### Records provided
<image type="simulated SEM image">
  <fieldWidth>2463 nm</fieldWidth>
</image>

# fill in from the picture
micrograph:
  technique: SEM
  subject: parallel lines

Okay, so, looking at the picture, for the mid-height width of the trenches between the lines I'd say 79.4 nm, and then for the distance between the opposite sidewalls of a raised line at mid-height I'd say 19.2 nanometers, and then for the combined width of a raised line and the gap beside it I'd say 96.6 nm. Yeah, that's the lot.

### Required action
Transcribe every record verbatim.

### Reply
<image type="simulated SEM image">
  <fieldWidth>2463 nm</fieldWidth>
</image>

# fill in from the picture
micrograph:
  technique: SEM
  subject: parallel lines

Okay, so, looking at the picture, for the mid-height width of the trenches between the lines I'd say 79.4 nm, and then for the distance between the opposite sidewalls of a raised line at mid-height I'd say 19.2 nanometers, and then for the combined width of a raised line and the gap beside it I'd say 96.6 nm. Yeah, that's the lot.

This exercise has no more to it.